**WORK ORDER:**
Look below for the lines from the one with "step 60, COAT" to the one with "step 66, DEVELOP (EUV resist, 30 s)", and copy exactly those lines, both ends included.

----- EXCERPTED RECORDS

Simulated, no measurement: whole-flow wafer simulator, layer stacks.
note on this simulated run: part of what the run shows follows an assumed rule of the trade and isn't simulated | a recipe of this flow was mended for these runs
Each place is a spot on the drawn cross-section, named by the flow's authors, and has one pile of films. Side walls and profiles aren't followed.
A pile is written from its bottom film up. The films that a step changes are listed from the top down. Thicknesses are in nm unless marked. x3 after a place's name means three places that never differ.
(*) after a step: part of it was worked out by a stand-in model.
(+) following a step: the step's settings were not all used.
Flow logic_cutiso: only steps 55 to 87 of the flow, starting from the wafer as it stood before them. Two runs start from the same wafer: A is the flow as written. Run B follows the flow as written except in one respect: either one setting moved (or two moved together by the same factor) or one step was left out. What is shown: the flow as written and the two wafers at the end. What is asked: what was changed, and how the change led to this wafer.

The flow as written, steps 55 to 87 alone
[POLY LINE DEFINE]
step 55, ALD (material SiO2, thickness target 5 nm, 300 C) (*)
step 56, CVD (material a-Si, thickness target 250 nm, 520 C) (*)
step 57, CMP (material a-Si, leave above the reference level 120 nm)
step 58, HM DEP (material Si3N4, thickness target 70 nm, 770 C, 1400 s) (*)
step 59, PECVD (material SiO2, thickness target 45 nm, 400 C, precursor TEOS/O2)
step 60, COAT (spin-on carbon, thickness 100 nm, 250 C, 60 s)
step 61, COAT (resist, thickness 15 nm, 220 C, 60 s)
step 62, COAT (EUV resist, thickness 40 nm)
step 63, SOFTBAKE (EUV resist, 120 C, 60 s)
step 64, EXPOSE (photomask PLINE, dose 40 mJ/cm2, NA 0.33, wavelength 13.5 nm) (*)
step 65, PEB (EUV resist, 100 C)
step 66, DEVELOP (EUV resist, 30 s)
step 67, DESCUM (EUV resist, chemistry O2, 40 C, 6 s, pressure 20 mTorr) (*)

----------

**EXERCISE OUTPUT:**
step 60, COAT (spin-on carbon, thickness 100 nm, 250 C, 60 s)
step 61, COAT (resist, thickness 15 nm, 220 C, 60 s)
step 62, COAT (EUV resist, thickness 40 nm)
step 63, SOFTBAKE (EUV resist, 120 C, 60 s)
step 64, EXPOSE (photomask PLINE, dose 40 mJ/cm2, NA 0.33, wavelength 13.5 nm) (*)
step 65, PEB (EUV resist, 100 C)
step 66, DEVELOP (EUV resist, 30 s)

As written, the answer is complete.